> _DATA LISTING_:
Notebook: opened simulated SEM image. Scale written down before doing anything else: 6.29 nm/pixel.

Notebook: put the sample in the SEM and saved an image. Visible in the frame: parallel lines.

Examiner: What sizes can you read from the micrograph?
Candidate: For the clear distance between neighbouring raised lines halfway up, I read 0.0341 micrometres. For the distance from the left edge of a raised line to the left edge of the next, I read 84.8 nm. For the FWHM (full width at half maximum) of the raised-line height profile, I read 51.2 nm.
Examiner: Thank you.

> _ACTIVITY_: Your answer must consist solely of the lines from the top of the entries above through the line containing "Candidate: For the", copied exactly, both ends included.

> _RESPONSE AREA_:
Notebook: opened simulated SEM image. Scale written down before doing anything else: 6.29 nm/pixel.

Notebook: put the sample in the SEM and saved an image. Visible in the frame: parallel lines.

Examiner: What sizes can you read from the micrograph?
Candidate: For the clear distance between neighbouring raised lines halfway up, I read 0.0341 micrometres. For the distance from the left edge of a raised line to the left edge of the next, I read 84.8 nm. For the FWHM (full width at half maximum) of the raised-line height profile, I read 51.2 nm.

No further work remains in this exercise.